── SUPPLIED DATA ──
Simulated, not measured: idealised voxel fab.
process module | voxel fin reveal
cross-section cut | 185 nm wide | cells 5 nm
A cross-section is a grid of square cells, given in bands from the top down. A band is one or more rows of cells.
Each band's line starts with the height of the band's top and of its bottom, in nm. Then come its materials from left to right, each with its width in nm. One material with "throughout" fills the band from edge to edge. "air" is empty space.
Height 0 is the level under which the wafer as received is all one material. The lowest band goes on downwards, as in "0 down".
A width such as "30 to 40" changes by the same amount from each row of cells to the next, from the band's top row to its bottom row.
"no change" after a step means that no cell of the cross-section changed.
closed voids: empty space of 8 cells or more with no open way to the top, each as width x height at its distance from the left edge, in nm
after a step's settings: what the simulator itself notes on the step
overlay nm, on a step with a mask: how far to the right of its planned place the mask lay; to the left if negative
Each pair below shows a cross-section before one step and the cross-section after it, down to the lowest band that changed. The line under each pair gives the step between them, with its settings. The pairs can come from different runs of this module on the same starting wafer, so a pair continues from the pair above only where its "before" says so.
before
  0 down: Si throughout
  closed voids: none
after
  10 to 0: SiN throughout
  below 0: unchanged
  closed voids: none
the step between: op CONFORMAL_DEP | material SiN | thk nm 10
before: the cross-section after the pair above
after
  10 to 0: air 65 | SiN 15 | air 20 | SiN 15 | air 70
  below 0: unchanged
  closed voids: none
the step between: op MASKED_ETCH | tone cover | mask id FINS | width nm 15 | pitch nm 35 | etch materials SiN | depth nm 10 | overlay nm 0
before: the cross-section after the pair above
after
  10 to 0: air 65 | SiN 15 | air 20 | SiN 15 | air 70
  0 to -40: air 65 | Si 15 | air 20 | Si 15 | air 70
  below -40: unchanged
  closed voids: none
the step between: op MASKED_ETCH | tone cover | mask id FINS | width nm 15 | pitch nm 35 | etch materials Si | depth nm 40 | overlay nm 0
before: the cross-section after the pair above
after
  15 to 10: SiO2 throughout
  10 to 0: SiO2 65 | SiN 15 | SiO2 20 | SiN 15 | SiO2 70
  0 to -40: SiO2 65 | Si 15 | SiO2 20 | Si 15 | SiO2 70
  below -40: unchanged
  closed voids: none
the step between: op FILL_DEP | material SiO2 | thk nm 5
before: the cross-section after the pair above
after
───

◆ REQUIRED ACTION
Retype the entries exactly from the first line, stopping after the line with "A cross-section is".

◆ WORKED SOLUTION
Simulated, not measured: idealised voxel fab.
process module | voxel fin reveal
cross-section cut | 185 nm wide | cells 5 nm
A cross-section is a grid of square cells, given in bands from the top down. A band is one or more rows of cells.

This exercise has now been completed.